Content starts

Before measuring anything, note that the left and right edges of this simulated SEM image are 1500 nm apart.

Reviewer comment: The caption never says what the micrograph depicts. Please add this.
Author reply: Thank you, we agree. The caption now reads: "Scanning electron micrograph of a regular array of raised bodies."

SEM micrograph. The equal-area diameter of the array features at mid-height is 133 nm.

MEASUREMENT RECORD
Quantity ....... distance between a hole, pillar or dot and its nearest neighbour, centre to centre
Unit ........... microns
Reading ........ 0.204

Content ends

-- WORK REQUEST --
Copy out, exactly and alone, the lines of the entries above between the ones holding "MEASUREMENT RECORD" and "Unit ........... microns", inclusive.

-- TASK RESULT --
MEASUREMENT RECORD
Quantity ....... distance between a hole, pillar or dot and its nearest neighbour, centre to centre
Unit ........... microns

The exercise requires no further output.